_Supplied records_
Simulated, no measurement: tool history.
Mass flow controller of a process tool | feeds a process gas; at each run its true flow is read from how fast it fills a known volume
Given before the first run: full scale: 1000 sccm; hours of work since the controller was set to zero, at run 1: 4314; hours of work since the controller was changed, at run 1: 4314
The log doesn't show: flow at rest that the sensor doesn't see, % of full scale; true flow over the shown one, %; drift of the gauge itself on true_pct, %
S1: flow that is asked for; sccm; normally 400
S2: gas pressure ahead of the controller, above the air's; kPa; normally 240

_Assigned task_
Take the entries above and repeat them verbatim.

_Answer area_
Simulated, no measurement: tool history.
Mass flow controller of a process tool | feeds a process gas; at each run its true flow is read from how fast it fills a known volume
Given before the first run: full scale: 1000 sccm; hours of work since the controller was set to zero, at run 1: 4314; hours of work since the controller was changed, at run 1: 4314
The log doesn't show: flow at rest that the sensor doesn't see, % of full scale; true flow over the shown one, %; drift of the gauge itself on true_pct, %
S1: flow that is asked for; sccm; normally 400
S2: gas pressure ahead of the controller, above the air's; kPa; normally 240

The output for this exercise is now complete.